DATASET RECORDS:
§ §

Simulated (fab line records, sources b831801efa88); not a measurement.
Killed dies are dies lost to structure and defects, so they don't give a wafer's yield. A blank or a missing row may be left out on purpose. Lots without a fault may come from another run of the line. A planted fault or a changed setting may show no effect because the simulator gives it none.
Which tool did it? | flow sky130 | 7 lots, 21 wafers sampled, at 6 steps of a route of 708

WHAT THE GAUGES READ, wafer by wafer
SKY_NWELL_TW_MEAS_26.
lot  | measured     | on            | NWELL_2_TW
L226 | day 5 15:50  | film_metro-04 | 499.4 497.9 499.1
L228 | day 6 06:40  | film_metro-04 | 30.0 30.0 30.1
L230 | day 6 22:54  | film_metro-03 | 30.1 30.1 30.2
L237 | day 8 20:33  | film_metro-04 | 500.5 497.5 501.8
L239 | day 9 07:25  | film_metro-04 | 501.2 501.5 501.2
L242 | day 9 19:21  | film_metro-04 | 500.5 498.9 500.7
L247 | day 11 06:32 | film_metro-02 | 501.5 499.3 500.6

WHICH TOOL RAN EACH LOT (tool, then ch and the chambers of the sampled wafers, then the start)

§ §

WORK REQUEST:
Make an exact copy of all the lines above.

SOLUTION:
Simulated (fab line records, sources b831801efa88); not a measurement.
Killed dies are dies lost to structure and defects, so they don't give a wafer's yield. A blank or a missing row may be left out on purpose. Lots without a fault may come from another run of the line. A planted fault or a changed setting may show no effect because the simulator gives it none.
Which tool did it? | flow sky130 | 7 lots, 21 wafers sampled, at 6 steps of a route of 708

WHAT THE GAUGES READ, wafer by wafer
SKY_NWELL_TW_MEAS_26.
lot  | measured     | on            | NWELL_2_TW
L226 | day 5 15:50  | film_metro-04 | 499.4 497.9 499.1
L228 | day 6 06:40  | film_metro-04 | 30.0 30.0 30.1
L230 | day 6 22:54  | film_metro-03 | 30.1 30.1 30.2
L237 | day 8 20:33  | film_metro-04 | 500.5 497.5 501.8
L239 | day 9 07:25  | film_metro-04 | 501.2 501.5 501.2
L242 | day 9 19:21  | film_metro-04 | 500.5 498.9 500.7
L247 | day 11 06:32 | film_metro-02 | 501.5 499.3 500.6

WHICH TOOL RAN EACH LOT (tool, then ch and the chambers of the sampled wafers, then the start)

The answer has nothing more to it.